**Required action**:
In the listing below, the lines starting with the line with "- image width: 1969 nm" and going on through the line with "HLHHHHHHHLHHHHHH" are to be reproduced exactly, and only those.

**Recorded information**:
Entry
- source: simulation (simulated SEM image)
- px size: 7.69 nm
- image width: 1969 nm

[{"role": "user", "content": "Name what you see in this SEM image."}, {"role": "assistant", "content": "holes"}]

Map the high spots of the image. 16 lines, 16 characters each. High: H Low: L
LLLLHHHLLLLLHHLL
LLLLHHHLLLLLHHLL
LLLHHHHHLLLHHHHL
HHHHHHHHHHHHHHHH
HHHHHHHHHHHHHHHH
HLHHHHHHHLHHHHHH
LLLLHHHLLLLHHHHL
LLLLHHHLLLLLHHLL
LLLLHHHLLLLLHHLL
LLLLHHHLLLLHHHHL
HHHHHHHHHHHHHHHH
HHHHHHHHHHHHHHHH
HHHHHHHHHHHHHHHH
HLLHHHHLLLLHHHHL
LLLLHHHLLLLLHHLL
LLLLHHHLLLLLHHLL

**Solution**:
- image width: 1969 nm

[{"role": "user", "content": "Name what you see in this SEM image."}, {"role": "assistant", "content": "holes"}]

Map the high spots of the image. 16 lines, 16 characters each. High: H Low: L
LLLLHHHLLLLLHHLL
LLLLHHHLLLLLHHLL
LLLHHHHHLLLHHHHL
HHHHHHHHHHHHHHHH
HHHHHHHHHHHHHHHH
HLHHHHHHHLHHHHHH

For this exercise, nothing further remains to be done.